*Required action*:
Please return, with no alterations, the lines below from the very first through the one that contains "active : 98.7".

*Source data*:
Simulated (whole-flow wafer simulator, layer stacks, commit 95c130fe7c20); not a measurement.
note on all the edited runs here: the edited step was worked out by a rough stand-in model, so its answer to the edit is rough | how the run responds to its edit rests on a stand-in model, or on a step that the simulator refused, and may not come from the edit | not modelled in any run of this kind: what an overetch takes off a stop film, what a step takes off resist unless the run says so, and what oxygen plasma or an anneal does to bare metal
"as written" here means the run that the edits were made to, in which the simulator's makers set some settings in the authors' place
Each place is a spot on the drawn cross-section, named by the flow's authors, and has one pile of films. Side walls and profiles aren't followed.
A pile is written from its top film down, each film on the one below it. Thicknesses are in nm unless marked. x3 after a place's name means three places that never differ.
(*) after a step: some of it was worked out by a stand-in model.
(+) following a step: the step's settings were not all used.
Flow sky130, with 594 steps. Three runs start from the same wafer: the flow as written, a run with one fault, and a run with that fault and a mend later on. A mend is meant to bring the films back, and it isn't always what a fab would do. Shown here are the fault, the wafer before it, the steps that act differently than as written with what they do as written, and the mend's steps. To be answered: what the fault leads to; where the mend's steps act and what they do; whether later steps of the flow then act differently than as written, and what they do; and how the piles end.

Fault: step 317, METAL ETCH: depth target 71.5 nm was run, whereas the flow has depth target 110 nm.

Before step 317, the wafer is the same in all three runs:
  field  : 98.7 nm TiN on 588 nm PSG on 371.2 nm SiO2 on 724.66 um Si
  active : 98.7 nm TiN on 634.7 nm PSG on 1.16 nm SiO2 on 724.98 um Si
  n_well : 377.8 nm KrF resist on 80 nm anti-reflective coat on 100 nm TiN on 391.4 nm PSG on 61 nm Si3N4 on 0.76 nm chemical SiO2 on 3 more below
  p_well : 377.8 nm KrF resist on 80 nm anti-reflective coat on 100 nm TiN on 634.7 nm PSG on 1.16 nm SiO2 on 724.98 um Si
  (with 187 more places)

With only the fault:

*Result*:
Simulated (whole-flow wafer simulator, layer stacks, commit 95c130fe7c20); not a measurement.
note on all the edited runs here: the edited step was worked out by a rough stand-in model, so its answer to the edit is rough | how the run responds to its edit rests on a stand-in model, or on a step that the simulator refused, and may not come from the edit | not modelled in any run of this kind: what an overetch takes off a stop film, what a step takes off resist unless the run says so, and what oxygen plasma or an anneal does to bare metal
"as written" here means the run that the edits were made to, in which the simulator's makers set some settings in the authors' place
Each place is a spot on the drawn cross-section, named by the flow's authors, and has one pile of films. Side walls and profiles aren't followed.
A pile is written from its top film down, each film on the one below it. Thicknesses are in nm unless marked. x3 after a place's name means three places that never differ.
(*) after a step: some of it was worked out by a stand-in model.
(+) following a step: the step's settings were not all used.
Flow sky130, with 594 steps. Three runs start from the same wafer: the flow as written, a run with one fault, and a run with that fault and a mend later on. A mend is meant to bring the films back, and it isn't always what a fab would do. Shown here are the fault, the wafer before it, the steps that act differently than as written with what they do as written, and the mend's steps. To be answered: what the fault leads to; where the mend's steps act and what they do; whether later steps of the flow then act differently than as written, and what they do; and how the piles end.

Fault: step 317, METAL ETCH: depth target 71.5 nm was run, whereas the flow has depth target 110 nm.

Before step 317, the wafer is the same in all three runs:
  field  : 98.7 nm TiN on 588 nm PSG on 371.2 nm SiO2 on 724.66 um Si
  active : 98.7 nm TiN on 634.7 nm PSG on 1.16 nm SiO2 on 724.98 um Si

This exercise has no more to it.